WORK ORDER –
Given the listing below, reproduce all of it exactly.

───
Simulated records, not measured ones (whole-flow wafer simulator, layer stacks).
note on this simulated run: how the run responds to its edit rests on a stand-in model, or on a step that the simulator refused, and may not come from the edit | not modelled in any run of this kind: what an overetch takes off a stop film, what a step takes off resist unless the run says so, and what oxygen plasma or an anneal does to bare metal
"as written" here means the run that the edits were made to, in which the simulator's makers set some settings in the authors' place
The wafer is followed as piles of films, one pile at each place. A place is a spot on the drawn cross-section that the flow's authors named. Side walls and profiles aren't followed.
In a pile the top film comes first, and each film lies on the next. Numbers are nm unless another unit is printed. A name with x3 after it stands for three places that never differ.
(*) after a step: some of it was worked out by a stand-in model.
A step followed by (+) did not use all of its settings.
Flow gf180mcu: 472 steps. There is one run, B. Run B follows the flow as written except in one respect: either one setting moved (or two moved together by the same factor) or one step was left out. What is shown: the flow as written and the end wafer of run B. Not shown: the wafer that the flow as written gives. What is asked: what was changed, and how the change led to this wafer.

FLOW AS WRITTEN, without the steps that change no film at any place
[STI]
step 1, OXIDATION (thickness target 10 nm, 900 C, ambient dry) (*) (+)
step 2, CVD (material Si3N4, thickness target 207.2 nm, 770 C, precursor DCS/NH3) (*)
───

TASK OUTPUT –
Simulated records, not measured ones (whole-flow wafer simulator, layer stacks).
note on this simulated run: how the run responds to its edit rests on a stand-in model, or on a step that the simulator refused, and may not come from the edit | not modelled in any run of this kind: what an overetch takes off a stop film, what a step takes off resist unless the run says so, and what oxygen plasma or an anneal does to bare metal
"as written" here means the run that the edits were made to, in which the simulator's makers set some settings in the authors' place
The wafer is followed as piles of films, one pile at each place. A place is a spot on the drawn cross-section that the flow's authors named. Side walls and profiles aren't followed.
In a pile the top film comes first, and each film lies on the next. Numbers are nm unless another unit is printed. A name with x3 after it stands for three places that never differ.
(*) after a step: some of it was worked out by a stand-in model.
A step followed by (+) did not use all of its settings.
Flow gf180mcu: 472 steps. There is one run, B. Run B follows the flow as written except in one respect: either one setting moved (or two moved together by the same factor) or one step was left out. What is shown: the flow as written and the end wafer of run B. Not shown: the wafer that the flow as written gives. What is asked: what was changed, and how the change led to this wafer.

FLOW AS WRITTEN, without the steps that change no film at any place
[STI]
step 1, OXIDATION (thickness target 10 nm, 900 C, ambient dry) (*) (+)
step 2, CVD (material Si3N4, thickness target 207.2 nm, 770 C, precursor DCS/NH3) (*)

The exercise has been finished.